- [Work item]:
Each line from the start of the entries through the line that contains "record: lots: 7" should be output exactly, please.

·····

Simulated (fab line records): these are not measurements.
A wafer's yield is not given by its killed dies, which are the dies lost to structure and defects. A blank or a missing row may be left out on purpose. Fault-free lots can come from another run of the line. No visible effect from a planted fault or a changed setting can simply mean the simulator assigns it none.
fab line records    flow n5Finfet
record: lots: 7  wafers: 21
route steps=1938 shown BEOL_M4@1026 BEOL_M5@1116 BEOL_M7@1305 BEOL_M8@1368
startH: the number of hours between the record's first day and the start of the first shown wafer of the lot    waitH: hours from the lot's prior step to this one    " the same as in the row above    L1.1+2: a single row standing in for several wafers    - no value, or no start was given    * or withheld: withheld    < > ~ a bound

·····

- [Exercise solution]:
Simulated (fab line records): these are not measurements.
A wafer's yield is not given by its killed dies, which are the dies lost to structure and defects. A blank or a missing row may be left out on purpose. Fault-free lots can come from another run of the line. No visible effect from a planted fault or a changed setting can simply mean the simulator assigns it none.
fab line records    flow n5Finfet
record: lots: 7  wafers: 21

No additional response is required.